## [Brief]
In the entries below, the lines from the one with "Below is the" through the one with "thk nm 25 |" are to be copied exactly; both ends count.

-- Study material follows --

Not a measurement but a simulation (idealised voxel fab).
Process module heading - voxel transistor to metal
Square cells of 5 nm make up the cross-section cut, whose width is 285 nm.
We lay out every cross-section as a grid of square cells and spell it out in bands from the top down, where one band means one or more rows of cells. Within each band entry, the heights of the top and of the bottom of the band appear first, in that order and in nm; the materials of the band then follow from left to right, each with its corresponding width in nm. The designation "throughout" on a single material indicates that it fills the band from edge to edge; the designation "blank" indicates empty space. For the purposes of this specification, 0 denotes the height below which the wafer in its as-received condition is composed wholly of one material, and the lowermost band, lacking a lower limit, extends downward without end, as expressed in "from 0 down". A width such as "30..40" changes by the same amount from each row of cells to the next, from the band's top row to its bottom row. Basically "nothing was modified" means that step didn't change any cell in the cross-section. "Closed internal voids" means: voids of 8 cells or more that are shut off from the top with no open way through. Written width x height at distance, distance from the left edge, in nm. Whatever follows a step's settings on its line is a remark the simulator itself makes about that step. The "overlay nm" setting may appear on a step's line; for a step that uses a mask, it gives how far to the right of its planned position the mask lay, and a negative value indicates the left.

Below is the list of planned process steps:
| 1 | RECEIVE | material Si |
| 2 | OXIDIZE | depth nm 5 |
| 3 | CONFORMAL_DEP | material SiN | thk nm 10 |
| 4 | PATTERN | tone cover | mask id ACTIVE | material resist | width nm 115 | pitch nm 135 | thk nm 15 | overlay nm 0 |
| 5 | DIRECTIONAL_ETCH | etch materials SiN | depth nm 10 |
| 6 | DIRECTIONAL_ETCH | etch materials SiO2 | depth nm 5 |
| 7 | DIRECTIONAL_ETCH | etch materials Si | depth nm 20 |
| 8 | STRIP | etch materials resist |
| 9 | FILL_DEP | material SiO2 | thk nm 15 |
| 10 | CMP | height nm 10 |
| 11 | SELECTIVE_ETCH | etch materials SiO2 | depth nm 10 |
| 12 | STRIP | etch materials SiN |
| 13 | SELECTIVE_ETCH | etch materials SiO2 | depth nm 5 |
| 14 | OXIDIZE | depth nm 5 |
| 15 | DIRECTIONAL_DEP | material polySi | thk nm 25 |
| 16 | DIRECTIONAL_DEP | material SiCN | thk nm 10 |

-- Study material concluded --

## [Task answer]
Below is the list of planned process steps:
| 1 | RECEIVE | material Si |
| 2 | OXIDIZE | depth nm 5 |
| 3 | CONFORMAL_DEP | material SiN | thk nm 10 |
| 4 | PATTERN | tone cover | mask id ACTIVE | material resist | width nm 115 | pitch nm 135 | thk nm 15 | overlay nm 0 |
| 5 | DIRECTIONAL_ETCH | etch materials SiN | depth nm 10 |
| 6 | DIRECTIONAL_ETCH | etch materials SiO2 | depth nm 5 |
| 7 | DIRECTIONAL_ETCH | etch materials Si | depth nm 20 |
| 8 | STRIP | etch materials resist |
| 9 | FILL_DEP | material SiO2 | thk nm 15 |
| 10 | CMP | height nm 10 |
| 11 | SELECTIVE_ETCH | etch materials SiO2 | depth nm 10 |
| 12 | STRIP | etch materials SiN |
| 13 | SELECTIVE_ETCH | etch materials SiO2 | depth nm 5 |
| 14 | OXIDIZE | depth nm 5 |
| 15 | DIRECTIONAL_DEP | material polySi | thk nm 25 |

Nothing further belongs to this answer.